Material provided ▸
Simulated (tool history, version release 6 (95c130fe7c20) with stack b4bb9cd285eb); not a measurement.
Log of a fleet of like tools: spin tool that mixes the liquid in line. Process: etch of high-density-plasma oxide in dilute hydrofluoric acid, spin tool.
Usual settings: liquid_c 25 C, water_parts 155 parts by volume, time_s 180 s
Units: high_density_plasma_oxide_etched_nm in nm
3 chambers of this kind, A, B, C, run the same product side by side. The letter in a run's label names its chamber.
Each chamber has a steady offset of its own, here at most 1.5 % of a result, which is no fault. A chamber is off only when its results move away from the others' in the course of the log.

Work request ▸ The records above need copying again. Keep each word as it is.

Solution ▸
Simulated (tool history, version release 6 (95c130fe7c20) with stack b4bb9cd285eb); not a measurement.
Log of a fleet of like tools: spin tool that mixes the liquid in line. Process: etch of high-density-plasma oxide in dilute hydrofluoric acid, spin tool.
Usual settings: liquid_c 25 C, water_parts 155 parts by volume, time_s 180 s
Units: high_density_plasma_oxide_etched_nm in nm
3 chambers of this kind, A, B, C, run the same product side by side. The letter in a run's label names its chamber.
Each chamber has a steady offset of its own, here at most 1.5 % of a result, which is no fault. A chamber is off only when its results move away from the others' in the course of the log.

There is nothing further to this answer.